Work request: Reproduce, without any change, the span of lines from the opening of the records below to the line containing "to measure: raised-line width halfway up", inclusive.

Listed entries:
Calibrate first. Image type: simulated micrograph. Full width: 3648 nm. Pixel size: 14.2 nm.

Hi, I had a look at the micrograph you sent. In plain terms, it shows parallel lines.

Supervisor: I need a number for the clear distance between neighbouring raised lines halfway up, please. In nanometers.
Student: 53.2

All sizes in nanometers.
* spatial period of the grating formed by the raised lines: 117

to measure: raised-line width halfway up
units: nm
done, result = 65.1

Answer space:
Calibrate first. Image type: simulated micrograph. Full width: 3648 nm. Pixel size: 14.2 nm.

Hi, I had a look at the micrograph you sent. In plain terms, it shows parallel lines.

Supervisor: I need a number for the clear distance between neighbouring raised lines halfway up, please. In nanometers.
Student: 53.2

All sizes in nanometers.
* spatial period of the grating formed by the raised lines: 117

to measure: raised-line width halfway up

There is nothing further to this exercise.